◆ Entries provided
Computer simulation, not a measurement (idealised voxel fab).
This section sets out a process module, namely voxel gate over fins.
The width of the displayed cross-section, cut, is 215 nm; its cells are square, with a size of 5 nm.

◆ Exercise
Make an exact transcription of the entries above.

◆ Answer section
Computer simulation, not a measurement (idealised voxel fab).
This section sets out a process module, namely voxel gate over fins.
The width of the displayed cross-section, cut, is 215 nm; its cells are square, with a size of 5 nm.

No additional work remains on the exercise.